Only certain lines below are wanted: those starting at the line containing "L077.6 | litho-track-04, 0" and ending at the line containing "L080.3 | litho-track-04, 0", both included, each retyped exactly.

---+---

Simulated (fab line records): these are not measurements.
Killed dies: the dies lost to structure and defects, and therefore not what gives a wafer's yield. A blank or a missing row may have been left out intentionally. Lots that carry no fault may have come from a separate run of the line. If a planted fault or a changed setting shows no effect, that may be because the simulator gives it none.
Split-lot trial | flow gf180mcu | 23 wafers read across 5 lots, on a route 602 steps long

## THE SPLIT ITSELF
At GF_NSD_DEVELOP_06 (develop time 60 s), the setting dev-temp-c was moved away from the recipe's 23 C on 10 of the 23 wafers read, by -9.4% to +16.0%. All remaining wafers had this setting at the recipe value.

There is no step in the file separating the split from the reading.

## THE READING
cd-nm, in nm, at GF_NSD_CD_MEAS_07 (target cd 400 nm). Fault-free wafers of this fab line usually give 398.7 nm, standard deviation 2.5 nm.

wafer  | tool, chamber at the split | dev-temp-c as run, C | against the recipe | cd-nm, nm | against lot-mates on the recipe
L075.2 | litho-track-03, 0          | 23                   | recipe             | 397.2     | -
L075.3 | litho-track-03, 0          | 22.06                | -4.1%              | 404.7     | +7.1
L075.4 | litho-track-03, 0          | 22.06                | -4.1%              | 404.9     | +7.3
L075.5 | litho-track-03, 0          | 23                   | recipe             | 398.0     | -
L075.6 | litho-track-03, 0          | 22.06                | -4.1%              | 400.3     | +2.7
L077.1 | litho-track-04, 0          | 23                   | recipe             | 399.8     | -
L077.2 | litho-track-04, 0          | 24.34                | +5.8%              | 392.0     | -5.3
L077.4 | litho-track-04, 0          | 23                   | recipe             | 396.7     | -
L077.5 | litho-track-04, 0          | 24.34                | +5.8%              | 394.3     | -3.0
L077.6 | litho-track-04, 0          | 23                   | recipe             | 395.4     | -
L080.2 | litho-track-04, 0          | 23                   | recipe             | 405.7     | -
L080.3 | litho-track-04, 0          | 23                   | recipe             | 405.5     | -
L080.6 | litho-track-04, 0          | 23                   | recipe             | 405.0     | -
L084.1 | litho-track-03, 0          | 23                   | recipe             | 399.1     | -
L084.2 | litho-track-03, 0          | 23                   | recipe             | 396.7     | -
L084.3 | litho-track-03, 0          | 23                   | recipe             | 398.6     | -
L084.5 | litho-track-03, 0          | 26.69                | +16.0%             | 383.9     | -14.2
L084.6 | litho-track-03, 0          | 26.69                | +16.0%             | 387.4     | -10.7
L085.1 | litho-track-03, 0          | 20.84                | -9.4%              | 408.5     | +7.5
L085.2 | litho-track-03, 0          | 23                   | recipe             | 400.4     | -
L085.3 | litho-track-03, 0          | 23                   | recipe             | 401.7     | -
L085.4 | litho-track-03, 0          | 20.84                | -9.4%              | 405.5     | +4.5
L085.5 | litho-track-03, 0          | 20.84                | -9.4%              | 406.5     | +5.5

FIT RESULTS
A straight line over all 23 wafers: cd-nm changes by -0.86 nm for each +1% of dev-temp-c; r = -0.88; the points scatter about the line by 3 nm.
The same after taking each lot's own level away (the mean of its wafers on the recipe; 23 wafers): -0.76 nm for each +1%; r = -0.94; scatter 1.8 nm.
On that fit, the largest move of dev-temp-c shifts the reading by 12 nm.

---+---

* [Task answer]:
L077.6 | litho-track-04, 0          | 23                   | recipe             | 395.4     | -
L080.2 | litho-track-04, 0          | 23                   | recipe             | 405.7     | -
L080.3 | litho-track-04, 0          | 23                   | recipe             | 405.5     | -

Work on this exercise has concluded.